====== INPUT DATA ======
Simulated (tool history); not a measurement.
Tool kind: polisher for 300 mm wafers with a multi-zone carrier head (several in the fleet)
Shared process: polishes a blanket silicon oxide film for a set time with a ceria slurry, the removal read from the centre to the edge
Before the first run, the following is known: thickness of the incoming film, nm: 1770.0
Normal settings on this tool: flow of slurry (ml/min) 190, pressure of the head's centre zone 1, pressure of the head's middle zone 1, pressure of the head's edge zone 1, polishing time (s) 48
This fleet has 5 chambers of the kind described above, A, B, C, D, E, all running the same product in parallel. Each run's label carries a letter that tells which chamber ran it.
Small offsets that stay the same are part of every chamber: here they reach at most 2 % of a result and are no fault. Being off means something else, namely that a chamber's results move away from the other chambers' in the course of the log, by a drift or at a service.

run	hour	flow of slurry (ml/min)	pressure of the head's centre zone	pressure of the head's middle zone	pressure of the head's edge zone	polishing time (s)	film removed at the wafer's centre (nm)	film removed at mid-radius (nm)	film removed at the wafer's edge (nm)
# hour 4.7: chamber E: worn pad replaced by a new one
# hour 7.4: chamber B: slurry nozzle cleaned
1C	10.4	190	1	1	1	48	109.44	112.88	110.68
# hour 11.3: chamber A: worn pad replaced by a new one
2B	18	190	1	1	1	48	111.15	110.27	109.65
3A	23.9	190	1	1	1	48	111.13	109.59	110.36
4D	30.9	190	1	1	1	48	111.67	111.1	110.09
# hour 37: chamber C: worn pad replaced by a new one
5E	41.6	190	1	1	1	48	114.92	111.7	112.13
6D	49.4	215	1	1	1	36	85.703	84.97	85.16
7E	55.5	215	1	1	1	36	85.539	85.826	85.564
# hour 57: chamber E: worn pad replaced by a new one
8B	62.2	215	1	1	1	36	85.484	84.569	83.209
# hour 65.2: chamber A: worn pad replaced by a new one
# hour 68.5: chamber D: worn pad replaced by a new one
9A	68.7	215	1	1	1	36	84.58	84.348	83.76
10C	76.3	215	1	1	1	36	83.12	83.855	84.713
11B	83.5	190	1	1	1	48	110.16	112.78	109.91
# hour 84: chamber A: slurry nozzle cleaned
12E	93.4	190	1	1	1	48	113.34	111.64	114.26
======

• **WORK REQUEST**: Start with the line above that contains "# hour 68.5: chamber" and end with the line that contains "# hour 84: chamber A: slurry nozzle cleaned". Write out those lines exactly, and only those.

• **EXERCISE RESULT**:
# hour 68.5: chamber D: worn pad replaced by a new one
9A	68.7	215	1	1	1	36	84.58	84.348	83.76
10C	76.3	215	1	1	1	36	83.12	83.855	84.713
11B	83.5	190	1	1	1	48	110.16	112.78	109.91
# hour 84: chamber A: slurry nozzle cleaned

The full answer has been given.